ASSIGNED TASK:
Take every entry below and copy it out word for word.

*** Opening RECORDS SUPPLIED ***
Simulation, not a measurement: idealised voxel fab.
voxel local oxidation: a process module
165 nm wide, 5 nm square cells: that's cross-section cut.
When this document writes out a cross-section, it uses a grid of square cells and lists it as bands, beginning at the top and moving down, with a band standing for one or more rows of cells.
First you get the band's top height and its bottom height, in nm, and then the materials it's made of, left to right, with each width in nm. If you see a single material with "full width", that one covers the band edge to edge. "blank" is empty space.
*** Closing RECORDS SUPPLIED ***

ANSWER BOX:
Simulation, not a measurement: idealised voxel fab.
voxel local oxidation: a process module
165 nm wide, 5 nm square cells: that's cross-section cut.
When this document writes out a cross-section, it uses a grid of square cells and lists it as bands, beginning at the top and moving down, with a band standing for one or more rows of cells.
First you get the band's top height and its bottom height, in nm, and then the materials it's made of, left to right, with each width in nm. If you see a single material with "full width", that one covers the band edge to edge. "blank" is empty space.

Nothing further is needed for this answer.